Segment Open
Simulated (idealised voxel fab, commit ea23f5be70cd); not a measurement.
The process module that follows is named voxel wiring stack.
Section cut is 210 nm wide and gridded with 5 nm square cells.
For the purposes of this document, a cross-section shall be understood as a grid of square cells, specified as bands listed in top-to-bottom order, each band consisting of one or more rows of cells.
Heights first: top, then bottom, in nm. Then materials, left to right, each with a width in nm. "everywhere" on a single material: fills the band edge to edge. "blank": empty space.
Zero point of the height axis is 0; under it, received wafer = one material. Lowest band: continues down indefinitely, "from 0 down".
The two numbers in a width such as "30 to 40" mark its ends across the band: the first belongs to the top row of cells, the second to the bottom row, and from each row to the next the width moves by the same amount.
Segment Closed

Assignment - Give back every line above, unchanged.

Exercise solution -
Simulated (idealised voxel fab, commit ea23f5be70cd); not a measurement.
The process module that follows is named voxel wiring stack.
Section cut is 210 nm wide and gridded with 5 nm square cells.
For the purposes of this document, a cross-section shall be understood as a grid of square cells, specified as bands listed in top-to-bottom order, each band consisting of one or more rows of cells.
Heights first: top, then bottom, in nm. Then materials, left to right, each with a width in nm. "everywhere" on a single material: fills the band edge to edge. "blank": empty space.
Zero point of the height axis is 0; under it, received wafer = one material. Lowest band: continues down indefinitely, "from 0 down".
The two numbers in a width such as "30 to 40" mark its ends across the band: the first belongs to the top row of cells, the second to the bottom row, and from each row to the next the width moves by the same amount.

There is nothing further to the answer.